**REQUIREMENT**
Restate all of the data below word for word.

• • • • • • •

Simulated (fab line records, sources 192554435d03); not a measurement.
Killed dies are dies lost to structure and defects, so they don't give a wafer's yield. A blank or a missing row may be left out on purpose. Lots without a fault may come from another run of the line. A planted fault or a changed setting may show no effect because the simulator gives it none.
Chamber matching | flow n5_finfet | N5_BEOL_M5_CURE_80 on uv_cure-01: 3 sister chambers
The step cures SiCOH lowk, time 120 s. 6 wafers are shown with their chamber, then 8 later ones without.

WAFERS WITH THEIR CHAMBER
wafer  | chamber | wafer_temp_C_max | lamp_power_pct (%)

• • • • • • •

**WORKED SOLUTION**
Simulated (fab line records, sources 192554435d03); not a measurement.
Killed dies are dies lost to structure and defects, so they don't give a wafer's yield. A blank or a missing row may be left out on purpose. Lots without a fault may come from another run of the line. A planted fault or a changed setting may show no effect because the simulator gives it none.
Chamber matching | flow n5_finfet | N5_BEOL_M5_CURE_80 on uv_cure-01: 3 sister chambers
The step cures SiCOH lowk, time 120 s. 6 wafers are shown with their chamber, then 8 later ones without.

WAFERS WITH THEIR CHAMBER
wafer  | chamber | wafer_temp_C_max | lamp_power_pct (%)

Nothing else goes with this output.